- _Required action_: Print out the data below with every line intact.

Provided information Block Start
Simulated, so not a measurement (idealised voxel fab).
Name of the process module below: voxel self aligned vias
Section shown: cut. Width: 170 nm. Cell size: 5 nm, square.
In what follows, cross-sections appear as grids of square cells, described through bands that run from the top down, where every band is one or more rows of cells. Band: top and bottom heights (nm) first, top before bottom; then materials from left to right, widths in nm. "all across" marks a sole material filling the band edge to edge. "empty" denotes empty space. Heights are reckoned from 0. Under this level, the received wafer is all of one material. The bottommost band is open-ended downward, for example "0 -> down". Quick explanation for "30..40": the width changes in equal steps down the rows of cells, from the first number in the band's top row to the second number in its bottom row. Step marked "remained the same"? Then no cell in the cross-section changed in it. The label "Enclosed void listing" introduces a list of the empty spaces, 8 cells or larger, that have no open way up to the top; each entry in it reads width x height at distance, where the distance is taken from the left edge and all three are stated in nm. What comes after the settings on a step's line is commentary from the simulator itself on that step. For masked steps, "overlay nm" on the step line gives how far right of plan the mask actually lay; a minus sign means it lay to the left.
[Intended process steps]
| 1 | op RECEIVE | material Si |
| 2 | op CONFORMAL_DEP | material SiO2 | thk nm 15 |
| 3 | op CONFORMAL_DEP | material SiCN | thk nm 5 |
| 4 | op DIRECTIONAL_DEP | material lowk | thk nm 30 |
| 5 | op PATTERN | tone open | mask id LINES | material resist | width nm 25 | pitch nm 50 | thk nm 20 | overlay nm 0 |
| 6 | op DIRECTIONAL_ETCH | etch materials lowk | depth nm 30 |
Provided information Block End

- _Response box_:
Simulated, so not a measurement (idealised voxel fab).
Name of the process module below: voxel self aligned vias
Section shown: cut. Width: 170 nm. Cell size: 5 nm, square.
In what follows, cross-sections appear as grids of square cells, described through bands that run from the top down, where every band is one or more rows of cells. Band: top and bottom heights (nm) first, top before bottom; then materials from left to right, widths in nm. "all across" marks a sole material filling the band edge to edge. "empty" denotes empty space. Heights are reckoned from 0. Under this level, the received wafer is all of one material. The bottommost band is open-ended downward, for example "0 -> down". Quick explanation for "30..40": the width changes in equal steps down the rows of cells, from the first number in the band's top row to the second number in its bottom row. Step marked "remained the same"? Then no cell in the cross-section changed in it. The label "Enclosed void listing" introduces a list of the empty spaces, 8 cells or larger, that have no open way up to the top; each entry in it reads width x height at distance, where the distance is taken from the left edge and all three are stated in nm. What comes after the settings on a step's line is commentary from the simulator itself on that step. For masked steps, "overlay nm" on the step line gives how far right of plan the mask actually lay; a minus sign means it lay to the left.
[Intended process steps]
| 1 | op RECEIVE | material Si |
| 2 | op CONFORMAL_DEP | material SiO2 | thk nm 15 |
| 3 | op CONFORMAL_DEP | material SiCN | thk nm 5 |
| 4 | op DIRECTIONAL_DEP | material lowk | thk nm 30 |
| 5 | op PATTERN | tone open | mask id LINES | material resist | width nm 25 | pitch nm 50 | thk nm 20 | overlay nm 0 |
| 6 | op DIRECTIONAL_ETCH | etch materials lowk | depth nm 30 |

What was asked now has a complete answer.